■ Task item
Reproduce the listing below in its entirety. Change nothing.

■ Dataset extract
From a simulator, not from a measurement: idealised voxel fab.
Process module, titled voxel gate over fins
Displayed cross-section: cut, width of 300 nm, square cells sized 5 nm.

■ Your response
From a simulator, not from a measurement: idealised voxel fab.
Process module, titled voxel gate over fins
Displayed cross-section: cut, width of 300 nm, square cells sized 5 nm.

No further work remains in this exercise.